Given the entries below, copy each of them out exactly.

Top of EXTRACTED ENTRIES

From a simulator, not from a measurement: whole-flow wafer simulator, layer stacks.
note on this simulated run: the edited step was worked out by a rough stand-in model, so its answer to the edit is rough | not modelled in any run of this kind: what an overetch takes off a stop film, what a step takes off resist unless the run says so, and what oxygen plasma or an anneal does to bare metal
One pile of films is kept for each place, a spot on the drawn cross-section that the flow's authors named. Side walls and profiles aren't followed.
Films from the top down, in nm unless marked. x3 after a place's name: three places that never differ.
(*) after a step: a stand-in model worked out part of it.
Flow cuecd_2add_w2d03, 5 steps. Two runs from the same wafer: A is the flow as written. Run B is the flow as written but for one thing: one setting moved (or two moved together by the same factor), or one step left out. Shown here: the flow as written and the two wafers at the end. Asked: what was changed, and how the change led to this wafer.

Bottom of EXTRACTED ENTRIES

RESULT:
From a simulator, not from a measurement: whole-flow wafer simulator, layer stacks.
note on this simulated run: the edited step was worked out by a rough stand-in model, so its answer to the edit is rough | not modelled in any run of this kind: what an overetch takes off a stop film, what a step takes off resist unless the run says so, and what oxygen plasma or an anneal does to bare metal
One pile of films is kept for each place, a spot on the drawn cross-section that the flow's authors named. Side walls and profiles aren't followed.
Films from the top down, in nm unless marked. x3 after a place's name: three places that never differ.
(*) after a step: a stand-in model worked out part of it.
Flow cuecd_2add_w2d03, 5 steps. Two runs from the same wafer: A is the flow as written. Run B is the flow as written but for one thing: one setting moved (or two moved together by the same factor), or one step left out. Shown here: the flow as written and the two wafers at the end. Asked: what was changed, and how the change led to this wafer.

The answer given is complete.